Given entries
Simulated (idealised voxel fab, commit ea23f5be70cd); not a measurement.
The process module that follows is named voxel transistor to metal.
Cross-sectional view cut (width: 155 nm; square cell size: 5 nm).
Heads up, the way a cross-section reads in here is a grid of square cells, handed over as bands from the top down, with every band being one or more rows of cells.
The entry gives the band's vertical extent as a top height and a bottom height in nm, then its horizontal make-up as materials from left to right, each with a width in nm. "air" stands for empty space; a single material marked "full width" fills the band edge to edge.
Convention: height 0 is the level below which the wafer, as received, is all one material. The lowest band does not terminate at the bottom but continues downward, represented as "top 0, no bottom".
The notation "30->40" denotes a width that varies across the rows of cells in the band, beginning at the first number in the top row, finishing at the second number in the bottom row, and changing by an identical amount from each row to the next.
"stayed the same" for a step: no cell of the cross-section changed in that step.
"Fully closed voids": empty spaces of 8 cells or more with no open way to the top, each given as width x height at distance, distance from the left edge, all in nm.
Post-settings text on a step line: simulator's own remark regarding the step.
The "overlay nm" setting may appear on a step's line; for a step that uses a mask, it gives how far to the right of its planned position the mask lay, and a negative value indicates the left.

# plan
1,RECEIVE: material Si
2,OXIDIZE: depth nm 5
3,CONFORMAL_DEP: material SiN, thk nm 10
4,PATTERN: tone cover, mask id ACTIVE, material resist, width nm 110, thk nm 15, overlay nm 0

Work instruction
Output, unchanged, the lines of the listing above from the first one through the one holding "Heads up, the". Leave out every line after it.

Exercise answer
Simulated (idealised voxel fab, commit ea23f5be70cd); not a measurement.
The process module that follows is named voxel transistor to metal.
Cross-sectional view cut (width: 155 nm; square cell size: 5 nm).
Heads up, the way a cross-section reads in here is a grid of square cells, handed over as bands from the top down, with every band being one or more rows of cells.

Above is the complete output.